--- REQUIRED ACTION ---
Write out the records below once more, exactly and completely.

--- SOURCE INFORMATION ---
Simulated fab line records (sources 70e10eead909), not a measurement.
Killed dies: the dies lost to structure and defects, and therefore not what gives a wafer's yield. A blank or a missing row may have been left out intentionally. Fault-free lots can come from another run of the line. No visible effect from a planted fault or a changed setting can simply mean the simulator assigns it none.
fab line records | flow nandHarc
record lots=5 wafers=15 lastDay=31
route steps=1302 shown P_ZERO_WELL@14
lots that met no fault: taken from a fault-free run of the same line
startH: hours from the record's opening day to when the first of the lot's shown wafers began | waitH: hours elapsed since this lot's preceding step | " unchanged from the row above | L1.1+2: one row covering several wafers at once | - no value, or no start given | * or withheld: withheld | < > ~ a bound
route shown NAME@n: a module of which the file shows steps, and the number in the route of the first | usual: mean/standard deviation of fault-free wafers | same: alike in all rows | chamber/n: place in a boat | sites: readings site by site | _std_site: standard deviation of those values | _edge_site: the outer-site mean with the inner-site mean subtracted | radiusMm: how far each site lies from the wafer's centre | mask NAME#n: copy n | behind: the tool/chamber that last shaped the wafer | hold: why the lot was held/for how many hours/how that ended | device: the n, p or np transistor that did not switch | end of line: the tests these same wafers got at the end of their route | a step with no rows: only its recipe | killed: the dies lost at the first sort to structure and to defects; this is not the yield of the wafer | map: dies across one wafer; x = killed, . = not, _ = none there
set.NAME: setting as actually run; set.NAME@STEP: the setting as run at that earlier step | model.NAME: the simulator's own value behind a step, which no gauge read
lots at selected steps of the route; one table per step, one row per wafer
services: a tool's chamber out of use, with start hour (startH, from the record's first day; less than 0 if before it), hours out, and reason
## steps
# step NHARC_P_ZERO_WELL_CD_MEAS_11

--- ANSWER SPACE ---
Simulated fab line records (sources 70e10eead909), not a measurement.
Killed dies: the dies lost to structure and defects, and therefore not what gives a wafer's yield. A blank or a missing row may have been left out intentionally. Fault-free lots can come from another run of the line. No visible effect from a planted fault or a changed setting can simply mean the simulator assigns it none.
fab line records | flow nandHarc
record lots=5 wafers=15 lastDay=31
route steps=1302 shown P_ZERO_WELL@14
lots that met no fault: taken from a fault-free run of the same line
startH: hours from the record's opening day to when the first of the lot's shown wafers began | waitH: hours elapsed since this lot's preceding step | " unchanged from the row above | L1.1+2: one row covering several wafers at once | - no value, or no start given | * or withheld: withheld | < > ~ a bound
route shown NAME@n: a module of which the file shows steps, and the number in the route of the first | usual: mean/standard deviation of fault-free wafers | same: alike in all rows | chamber/n: place in a boat | sites: readings site by site | _std_site: standard deviation of those values | _edge_site: the outer-site mean with the inner-site mean subtracted | radiusMm: how far each site lies from the wafer's centre | mask NAME#n: copy n | behind: the tool/chamber that last shaped the wafer | hold: why the lot was held/for how many hours/how that ended | device: the n, p or np transistor that did not switch | end of line: the tests these same wafers got at the end of their route | a step with no rows: only its recipe | killed: the dies lost at the first sort to structure and to defects; this is not the yield of the wafer | map: dies across one wafer; x = killed, . = not, _ = none there
set.NAME: setting as actually run; set.NAME@STEP: the setting as run at that earlier step | model.NAME: the simulator's own value behind a step, which no gauge read
lots at selected steps of the route; one table per step, one row per wafer
services: a tool's chamber out of use, with start hour (startH, from the record's first day; less than 0 if before it), hours out, and reason
## steps
# step NHARC_P_ZERO_WELL_CD_MEAS_11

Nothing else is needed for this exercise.